**Activity**
From the first line of the material below to the line containing "THE SPLIT ITSELF", repeat every line exactly and add nothing.

**Information provided**
━━━━━━

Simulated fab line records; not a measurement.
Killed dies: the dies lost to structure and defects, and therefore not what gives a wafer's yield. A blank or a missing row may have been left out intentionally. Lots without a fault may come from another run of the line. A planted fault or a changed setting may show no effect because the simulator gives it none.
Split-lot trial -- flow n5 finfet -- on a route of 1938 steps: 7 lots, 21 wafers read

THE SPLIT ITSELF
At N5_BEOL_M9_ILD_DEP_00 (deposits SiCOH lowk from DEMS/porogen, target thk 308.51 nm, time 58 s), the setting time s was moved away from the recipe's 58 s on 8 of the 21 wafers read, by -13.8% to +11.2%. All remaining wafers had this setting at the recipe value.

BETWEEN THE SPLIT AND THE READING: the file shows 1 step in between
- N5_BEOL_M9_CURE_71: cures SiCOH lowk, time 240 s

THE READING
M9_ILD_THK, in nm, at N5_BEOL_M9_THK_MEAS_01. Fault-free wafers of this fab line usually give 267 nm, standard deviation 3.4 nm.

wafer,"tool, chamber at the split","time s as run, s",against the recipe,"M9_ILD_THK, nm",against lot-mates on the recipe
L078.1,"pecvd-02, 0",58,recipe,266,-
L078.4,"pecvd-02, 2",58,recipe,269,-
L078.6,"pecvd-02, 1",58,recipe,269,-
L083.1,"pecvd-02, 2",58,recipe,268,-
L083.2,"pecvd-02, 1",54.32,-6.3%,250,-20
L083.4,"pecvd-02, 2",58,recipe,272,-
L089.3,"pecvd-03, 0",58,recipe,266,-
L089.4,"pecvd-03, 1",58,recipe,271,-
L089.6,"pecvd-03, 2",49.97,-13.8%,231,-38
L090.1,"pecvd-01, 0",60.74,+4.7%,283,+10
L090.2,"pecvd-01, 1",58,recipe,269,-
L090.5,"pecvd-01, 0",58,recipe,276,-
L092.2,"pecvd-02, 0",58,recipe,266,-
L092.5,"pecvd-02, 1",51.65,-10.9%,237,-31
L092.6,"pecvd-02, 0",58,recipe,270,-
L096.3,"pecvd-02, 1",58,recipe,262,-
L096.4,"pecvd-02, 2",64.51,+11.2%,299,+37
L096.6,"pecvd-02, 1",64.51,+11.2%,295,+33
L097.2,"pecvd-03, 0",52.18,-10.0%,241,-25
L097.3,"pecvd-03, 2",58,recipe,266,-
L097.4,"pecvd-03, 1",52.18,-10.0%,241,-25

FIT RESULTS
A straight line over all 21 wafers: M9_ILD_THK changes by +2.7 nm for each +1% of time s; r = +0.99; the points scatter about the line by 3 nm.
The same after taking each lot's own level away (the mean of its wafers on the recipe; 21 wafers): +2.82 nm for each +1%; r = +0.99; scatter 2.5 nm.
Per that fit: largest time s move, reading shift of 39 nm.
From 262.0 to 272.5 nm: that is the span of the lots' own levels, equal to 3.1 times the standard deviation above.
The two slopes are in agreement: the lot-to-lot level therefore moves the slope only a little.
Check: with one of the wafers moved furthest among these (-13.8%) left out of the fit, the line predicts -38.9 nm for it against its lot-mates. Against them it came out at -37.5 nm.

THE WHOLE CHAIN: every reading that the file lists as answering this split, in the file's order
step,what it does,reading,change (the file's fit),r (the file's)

━━━━━━

**Response area**
Simulated fab line records; not a measurement.
Killed dies: the dies lost to structure and defects, and therefore not what gives a wafer's yield. A blank or a missing row may have been left out intentionally. Lots without a fault may come from another run of the line. A planted fault or a changed setting may show no effect because the simulator gives it none.
Split-lot trial -- flow n5 finfet -- on a route of 1938 steps: 7 lots, 21 wafers read

THE SPLIT ITSELF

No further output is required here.